──────── Extracted entries
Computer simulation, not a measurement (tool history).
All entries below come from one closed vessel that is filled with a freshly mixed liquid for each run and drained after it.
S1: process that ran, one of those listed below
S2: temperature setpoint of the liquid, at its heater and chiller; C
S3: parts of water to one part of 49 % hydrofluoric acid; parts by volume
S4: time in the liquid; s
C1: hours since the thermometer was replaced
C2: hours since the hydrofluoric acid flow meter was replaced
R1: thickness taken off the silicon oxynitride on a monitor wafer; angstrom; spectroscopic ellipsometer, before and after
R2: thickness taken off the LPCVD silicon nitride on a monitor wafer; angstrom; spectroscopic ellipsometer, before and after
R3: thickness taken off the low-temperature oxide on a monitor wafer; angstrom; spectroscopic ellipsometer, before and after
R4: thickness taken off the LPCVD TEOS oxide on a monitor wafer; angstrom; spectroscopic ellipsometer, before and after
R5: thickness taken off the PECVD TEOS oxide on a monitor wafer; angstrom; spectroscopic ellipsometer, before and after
────────────────

◆ **Exercise**: Write out the complete listing above, exactly as it reads.

◆ **Problem solution**:
Computer simulation, not a measurement (tool history).
All entries below come from one closed vessel that is filled with a freshly mixed liquid for each run and drained after it.
S1: process that ran, one of those listed below
S2: temperature setpoint of the liquid, at its heater and chiller; C
S3: parts of water to one part of 49 % hydrofluoric acid; parts by volume
S4: time in the liquid; s
C1: hours since the thermometer was replaced
C2: hours since the hydrofluoric acid flow meter was replaced
R1: thickness taken off the silicon oxynitride on a monitor wafer; angstrom; spectroscopic ellipsometer, before and after
R2: thickness taken off the LPCVD silicon nitride on a monitor wafer; angstrom; spectroscopic ellipsometer, before and after
R3: thickness taken off the low-temperature oxide on a monitor wafer; angstrom; spectroscopic ellipsometer, before and after
R4: thickness taken off the LPCVD TEOS oxide on a monitor wafer; angstrom; spectroscopic ellipsometer, before and after
R5: thickness taken off the PECVD TEOS oxide on a monitor wafer; angstrom; spectroscopic ellipsometer, before and after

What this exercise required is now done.